WORK REQUEST:
Take the material below from its first line through the line containing "The tool's runs may not all be listed." and, please, write those lines again exactly.

INFORMATION GIVEN:
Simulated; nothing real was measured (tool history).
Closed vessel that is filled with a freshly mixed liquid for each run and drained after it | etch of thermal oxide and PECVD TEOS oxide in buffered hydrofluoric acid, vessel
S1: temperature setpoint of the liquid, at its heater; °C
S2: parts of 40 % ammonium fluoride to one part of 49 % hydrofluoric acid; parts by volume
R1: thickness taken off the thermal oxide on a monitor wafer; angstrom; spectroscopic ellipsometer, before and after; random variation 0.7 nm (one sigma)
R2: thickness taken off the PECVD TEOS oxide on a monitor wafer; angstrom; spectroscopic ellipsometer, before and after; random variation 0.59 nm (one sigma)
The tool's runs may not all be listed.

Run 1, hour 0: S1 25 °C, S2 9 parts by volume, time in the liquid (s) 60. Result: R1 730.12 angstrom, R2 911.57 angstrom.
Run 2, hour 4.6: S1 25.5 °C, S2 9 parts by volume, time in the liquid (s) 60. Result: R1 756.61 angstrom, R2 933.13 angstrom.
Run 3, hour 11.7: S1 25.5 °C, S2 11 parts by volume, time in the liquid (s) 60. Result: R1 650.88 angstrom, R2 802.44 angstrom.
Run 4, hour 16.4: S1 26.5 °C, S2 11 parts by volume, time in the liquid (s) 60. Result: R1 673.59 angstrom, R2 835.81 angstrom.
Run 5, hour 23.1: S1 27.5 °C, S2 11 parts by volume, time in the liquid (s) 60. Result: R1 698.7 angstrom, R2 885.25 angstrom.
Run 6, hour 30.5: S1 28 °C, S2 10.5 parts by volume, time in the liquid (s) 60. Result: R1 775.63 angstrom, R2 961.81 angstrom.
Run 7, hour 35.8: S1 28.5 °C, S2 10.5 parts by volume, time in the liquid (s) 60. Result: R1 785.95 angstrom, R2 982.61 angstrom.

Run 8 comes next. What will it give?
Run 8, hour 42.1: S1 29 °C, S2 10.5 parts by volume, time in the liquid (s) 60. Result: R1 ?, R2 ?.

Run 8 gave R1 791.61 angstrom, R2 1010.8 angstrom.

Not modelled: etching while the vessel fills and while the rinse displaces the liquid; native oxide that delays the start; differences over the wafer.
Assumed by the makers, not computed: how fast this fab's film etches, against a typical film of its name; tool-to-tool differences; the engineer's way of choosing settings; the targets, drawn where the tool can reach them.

TASK ANSWER:
Simulated; nothing real was measured (tool history).
Closed vessel that is filled with a freshly mixed liquid for each run and drained after it | etch of thermal oxide and PECVD TEOS oxide in buffered hydrofluoric acid, vessel
S1: temperature setpoint of the liquid, at its heater; °C
S2: parts of 40 % ammonium fluoride to one part of 49 % hydrofluoric acid; parts by volume
R1: thickness taken off the thermal oxide on a monitor wafer; angstrom; spectroscopic ellipsometer, before and after; random variation 0.7 nm (one sigma)
R2: thickness taken off the PECVD TEOS oxide on a monitor wafer; angstrom; spectroscopic ellipsometer, before and after; random variation 0.59 nm (one sigma)
The tool's runs may not all be listed.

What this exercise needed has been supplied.